(BRIEF)
Starting at the first line of the records below, transcribe each line exactly, ending with the line that contains "note on all".

___ MATERIAL PROVIDED
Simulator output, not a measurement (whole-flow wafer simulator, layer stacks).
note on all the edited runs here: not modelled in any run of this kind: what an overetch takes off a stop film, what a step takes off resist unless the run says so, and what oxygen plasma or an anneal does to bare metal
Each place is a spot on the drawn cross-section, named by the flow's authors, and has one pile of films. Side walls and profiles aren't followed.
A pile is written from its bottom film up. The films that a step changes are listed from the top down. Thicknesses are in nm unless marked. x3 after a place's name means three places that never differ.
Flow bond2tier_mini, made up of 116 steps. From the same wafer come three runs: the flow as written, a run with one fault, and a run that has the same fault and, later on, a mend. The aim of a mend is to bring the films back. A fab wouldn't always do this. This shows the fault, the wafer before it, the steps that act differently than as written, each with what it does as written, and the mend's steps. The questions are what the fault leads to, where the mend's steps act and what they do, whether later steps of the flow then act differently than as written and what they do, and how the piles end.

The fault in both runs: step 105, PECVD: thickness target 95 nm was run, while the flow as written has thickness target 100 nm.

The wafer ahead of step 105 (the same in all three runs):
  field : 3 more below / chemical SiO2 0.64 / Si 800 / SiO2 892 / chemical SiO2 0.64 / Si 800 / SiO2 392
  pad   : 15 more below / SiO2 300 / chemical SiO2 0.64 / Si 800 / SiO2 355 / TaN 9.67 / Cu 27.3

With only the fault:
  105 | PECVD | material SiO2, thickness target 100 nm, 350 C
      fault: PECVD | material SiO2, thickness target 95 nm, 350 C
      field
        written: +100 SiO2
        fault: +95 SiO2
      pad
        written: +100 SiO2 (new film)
______

(EXERCISE ANSWER)
Simulator output, not a measurement (whole-flow wafer simulator, layer stacks).
note on all the edited runs here: not modelled in any run of this kind: what an overetch takes off a stop film, what a step takes off resist unless the run says so, and what oxygen plasma or an anneal does to bare metal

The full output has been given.